**DATA EXCERPTS**
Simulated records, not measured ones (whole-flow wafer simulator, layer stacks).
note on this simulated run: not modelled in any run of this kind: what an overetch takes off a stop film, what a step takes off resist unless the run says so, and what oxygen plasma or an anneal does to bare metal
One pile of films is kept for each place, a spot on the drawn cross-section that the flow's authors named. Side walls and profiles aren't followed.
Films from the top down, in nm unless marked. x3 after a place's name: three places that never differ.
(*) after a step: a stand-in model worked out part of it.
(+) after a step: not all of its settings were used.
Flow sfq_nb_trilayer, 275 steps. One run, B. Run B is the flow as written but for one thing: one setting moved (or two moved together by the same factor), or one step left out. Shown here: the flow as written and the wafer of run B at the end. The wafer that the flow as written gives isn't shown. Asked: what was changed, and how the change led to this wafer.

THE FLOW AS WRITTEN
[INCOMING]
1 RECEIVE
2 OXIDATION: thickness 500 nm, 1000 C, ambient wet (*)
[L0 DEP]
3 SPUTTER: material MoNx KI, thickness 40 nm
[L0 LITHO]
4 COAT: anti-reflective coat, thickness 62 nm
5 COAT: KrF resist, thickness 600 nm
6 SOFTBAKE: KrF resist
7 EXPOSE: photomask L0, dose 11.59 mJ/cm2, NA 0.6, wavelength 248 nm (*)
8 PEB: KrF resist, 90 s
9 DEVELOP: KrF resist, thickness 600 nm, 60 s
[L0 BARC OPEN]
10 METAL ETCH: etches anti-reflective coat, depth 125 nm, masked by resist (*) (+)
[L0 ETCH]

**ACTION ITEM**
Beginning with the very first line of the material, please return exactly each line down to and including the one with "10 METAL ETCH: etches".

**REPLY**
Simulated records, not measured ones (whole-flow wafer simulator, layer stacks).
note on this simulated run: not modelled in any run of this kind: what an overetch takes off a stop film, what a step takes off resist unless the run says so, and what oxygen plasma or an anneal does to bare metal
One pile of films is kept for each place, a spot on the drawn cross-section that the flow's authors named. Side walls and profiles aren't followed.
Films from the top down, in nm unless marked. x3 after a place's name: three places that never differ.
(*) after a step: a stand-in model worked out part of it.
(+) after a step: not all of its settings were used.
Flow sfq_nb_trilayer, 275 steps. One run, B. Run B is the flow as written but for one thing: one setting moved (or two moved together by the same factor), or one step left out. Shown here: the flow as written and the wafer of run B at the end. The wafer that the flow as written gives isn't shown. Asked: what was changed, and how the change led to this wafer.

THE FLOW AS WRITTEN
[INCOMING]
1 RECEIVE
2 OXIDATION: thickness 500 nm, 1000 C, ambient wet (*)
[L0 DEP]
3 SPUTTER: material MoNx KI, thickness 40 nm
[L0 LITHO]
4 COAT: anti-reflective coat, thickness 62 nm
5 COAT: KrF resist, thickness 600 nm
6 SOFTBAKE: KrF resist
7 EXPOSE: photomask L0, dose 11.59 mJ/cm2, NA 0.6, wavelength 248 nm (*)
8 PEB: KrF resist, 90 s
9 DEVELOP: KrF resist, thickness 600 nm, 60 s
[L0 BARC OPEN]
10 METAL ETCH: etches anti-reflective coat, depth 125 nm, masked by resist (*) (+)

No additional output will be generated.